Every entry that follows should be output again, word for word.

Data shown —
++++++++

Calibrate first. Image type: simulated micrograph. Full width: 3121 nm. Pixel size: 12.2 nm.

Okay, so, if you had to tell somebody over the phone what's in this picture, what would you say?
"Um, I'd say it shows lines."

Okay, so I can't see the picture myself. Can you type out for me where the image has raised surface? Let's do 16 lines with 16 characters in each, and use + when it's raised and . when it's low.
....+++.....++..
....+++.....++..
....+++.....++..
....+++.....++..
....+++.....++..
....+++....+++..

++++++++

Answer section —
Calibrate first. Image type: simulated micrograph. Full width: 3121 nm. Pixel size: 12.2 nm.

Okay, so, if you had to tell somebody over the phone what's in this picture, what would you say?
"Um, I'd say it shows lines."

Okay, so I can't see the picture myself. Can you type out for me where the image has raised surface? Let's do 16 lines with 16 characters in each, and use + when it's raised and . when it's low.
....+++.....++..
....+++.....++..
....+++.....++..
....+++.....++..
....+++.....++..
....+++....+++..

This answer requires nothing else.